★ ★ ★ ★ ★ ★ ★

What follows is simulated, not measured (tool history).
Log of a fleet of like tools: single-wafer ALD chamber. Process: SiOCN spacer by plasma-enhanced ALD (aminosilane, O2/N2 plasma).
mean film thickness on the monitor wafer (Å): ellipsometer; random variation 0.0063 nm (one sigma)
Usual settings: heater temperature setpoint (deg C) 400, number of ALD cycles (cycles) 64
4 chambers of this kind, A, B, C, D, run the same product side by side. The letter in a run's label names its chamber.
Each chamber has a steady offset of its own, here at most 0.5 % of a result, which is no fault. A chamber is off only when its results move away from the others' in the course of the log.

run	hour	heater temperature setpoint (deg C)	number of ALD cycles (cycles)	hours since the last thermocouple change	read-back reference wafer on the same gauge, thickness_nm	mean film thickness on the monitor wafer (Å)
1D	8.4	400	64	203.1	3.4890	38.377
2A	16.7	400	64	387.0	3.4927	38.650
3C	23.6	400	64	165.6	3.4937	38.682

★ ★ ★ ★ ★ ★ ★

Task item
Give back the records above, character for character.

Your solution
What follows is simulated, not measured (tool history).
Log of a fleet of like tools: single-wafer ALD chamber. Process: SiOCN spacer by plasma-enhanced ALD (aminosilane, O2/N2 plasma).
mean film thickness on the monitor wafer (Å): ellipsometer; random variation 0.0063 nm (one sigma)
Usual settings: heater temperature setpoint (deg C) 400, number of ALD cycles (cycles) 64
4 chambers of this kind, A, B, C, D, run the same product side by side. The letter in a run's label names its chamber.
Each chamber has a steady offset of its own, here at most 0.5 % of a result, which is no fault. A chamber is off only when its results move away from the others' in the course of the log.

run	hour	heater temperature setpoint (deg C)	number of ALD cycles (cycles)	hours since the last thermocouple change	read-back reference wafer on the same gauge, thickness_nm	mean film thickness on the monitor wafer (Å)
1D	8.4	400	64	203.1	3.4890	38.377
2A	16.7	400	64	387.0	3.4927	38.650
3C	23.6	400	64	165.6	3.4937	38.682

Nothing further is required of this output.